┌─ GIVEN INFORMATION

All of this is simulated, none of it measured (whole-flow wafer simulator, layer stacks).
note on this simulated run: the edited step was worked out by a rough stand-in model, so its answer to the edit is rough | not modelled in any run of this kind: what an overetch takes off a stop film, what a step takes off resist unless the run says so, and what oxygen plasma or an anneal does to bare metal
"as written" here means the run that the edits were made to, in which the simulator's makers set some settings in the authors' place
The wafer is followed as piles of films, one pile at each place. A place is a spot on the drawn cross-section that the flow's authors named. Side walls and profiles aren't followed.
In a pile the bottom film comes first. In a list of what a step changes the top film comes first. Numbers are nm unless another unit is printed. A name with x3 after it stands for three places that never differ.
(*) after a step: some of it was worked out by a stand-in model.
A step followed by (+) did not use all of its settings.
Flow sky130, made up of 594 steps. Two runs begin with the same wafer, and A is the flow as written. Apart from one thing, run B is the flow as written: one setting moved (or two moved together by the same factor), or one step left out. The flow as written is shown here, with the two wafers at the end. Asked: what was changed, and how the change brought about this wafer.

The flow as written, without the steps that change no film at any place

└─

▶ **WORK REQUEST**
The reply must present every entry, transcribed with its exact wording.

▶ **TASK ANSWER**
All of this is simulated, none of it measured (whole-flow wafer simulator, layer stacks).
note on this simulated run: the edited step was worked out by a rough stand-in model, so its answer to the edit is rough | not modelled in any run of this kind: what an overetch takes off a stop film, what a step takes off resist unless the run says so, and what oxygen plasma or an anneal does to bare metal
"as written" here means the run that the edits were made to, in which the simulator's makers set some settings in the authors' place
The wafer is followed as piles of films, one pile at each place. A place is a spot on the drawn cross-section that the flow's authors named. Side walls and profiles aren't followed.
In a pile the bottom film comes first. In a list of what a step changes the top film comes first. Numbers are nm unless another unit is printed. A name with x3 after it stands for three places that never differ.
(*) after a step: some of it was worked out by a stand-in model.
A step followed by (+) did not use all of its settings.
Flow sky130, made up of 594 steps. Two runs begin with the same wafer, and A is the flow as written. Apart from one thing, run B is the flow as written: one setting moved (or two moved together by the same factor), or one step left out. The flow as written is shown here, with the two wafers at the end. Asked: what was changed, and how the change brought about this wafer.

The flow as written, without the steps that change no film at any place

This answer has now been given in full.